* EXTRACTED ENTRIES *
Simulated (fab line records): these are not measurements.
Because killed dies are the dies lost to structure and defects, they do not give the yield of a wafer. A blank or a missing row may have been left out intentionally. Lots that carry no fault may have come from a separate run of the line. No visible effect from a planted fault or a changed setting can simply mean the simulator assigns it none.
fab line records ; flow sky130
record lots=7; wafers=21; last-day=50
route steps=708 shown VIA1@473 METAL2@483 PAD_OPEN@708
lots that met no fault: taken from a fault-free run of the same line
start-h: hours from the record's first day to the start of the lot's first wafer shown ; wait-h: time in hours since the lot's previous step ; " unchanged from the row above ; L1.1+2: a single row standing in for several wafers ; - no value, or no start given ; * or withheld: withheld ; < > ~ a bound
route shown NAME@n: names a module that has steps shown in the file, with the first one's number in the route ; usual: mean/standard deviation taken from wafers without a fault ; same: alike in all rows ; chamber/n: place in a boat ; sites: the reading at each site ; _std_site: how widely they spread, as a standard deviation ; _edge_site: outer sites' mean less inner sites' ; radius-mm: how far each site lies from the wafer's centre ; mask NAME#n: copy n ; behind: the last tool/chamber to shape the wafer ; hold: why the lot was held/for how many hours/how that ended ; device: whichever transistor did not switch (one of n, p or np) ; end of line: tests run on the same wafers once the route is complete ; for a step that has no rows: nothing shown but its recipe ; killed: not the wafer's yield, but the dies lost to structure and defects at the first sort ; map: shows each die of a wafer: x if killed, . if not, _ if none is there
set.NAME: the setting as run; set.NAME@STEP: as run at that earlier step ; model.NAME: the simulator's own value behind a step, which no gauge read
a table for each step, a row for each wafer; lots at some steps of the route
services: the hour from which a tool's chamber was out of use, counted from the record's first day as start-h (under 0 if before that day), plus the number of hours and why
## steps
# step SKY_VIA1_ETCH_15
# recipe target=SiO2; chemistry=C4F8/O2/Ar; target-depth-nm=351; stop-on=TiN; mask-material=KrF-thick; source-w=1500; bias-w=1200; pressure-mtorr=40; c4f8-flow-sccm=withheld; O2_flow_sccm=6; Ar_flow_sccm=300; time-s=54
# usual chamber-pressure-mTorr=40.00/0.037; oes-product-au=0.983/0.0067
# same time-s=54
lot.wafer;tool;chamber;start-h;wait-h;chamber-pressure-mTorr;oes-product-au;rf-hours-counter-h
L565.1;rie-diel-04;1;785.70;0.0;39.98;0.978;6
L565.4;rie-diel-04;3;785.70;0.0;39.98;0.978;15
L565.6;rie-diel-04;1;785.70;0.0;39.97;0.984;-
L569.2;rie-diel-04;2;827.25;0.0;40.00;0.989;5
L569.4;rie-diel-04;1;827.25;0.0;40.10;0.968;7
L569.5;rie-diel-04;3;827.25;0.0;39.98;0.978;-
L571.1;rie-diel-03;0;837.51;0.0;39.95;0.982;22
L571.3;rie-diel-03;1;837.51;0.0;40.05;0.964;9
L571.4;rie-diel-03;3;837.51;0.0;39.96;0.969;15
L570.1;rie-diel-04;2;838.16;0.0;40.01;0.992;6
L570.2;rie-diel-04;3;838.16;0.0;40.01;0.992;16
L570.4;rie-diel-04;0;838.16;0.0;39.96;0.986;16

* ACTIVITY *
Set down precisely the lines above between the line holding "L569.4;rie-diel-04;1;827.25;0.0;40.10;0.968;7" and the line holding "L570.2;rie-diel-04;3;838.16;0.0;40.01;0.992;16", inclusive, and nothing beyond them.

* RESULT *
L569.4;rie-diel-04;1;827.25;0.0;40.10;0.968;7
L569.5;rie-diel-04;3;827.25;0.0;39.98;0.978;-
L571.1;rie-diel-03;0;837.51;0.0;39.95;0.982;22
L571.3;rie-diel-03;1;837.51;0.0;40.05;0.964;9
L571.4;rie-diel-03;3;837.51;0.0;39.96;0.969;15
L570.1;rie-diel-04;2;838.16;0.0;40.01;0.992;6
L570.2;rie-diel-04;3;838.16;0.0;40.01;0.992;16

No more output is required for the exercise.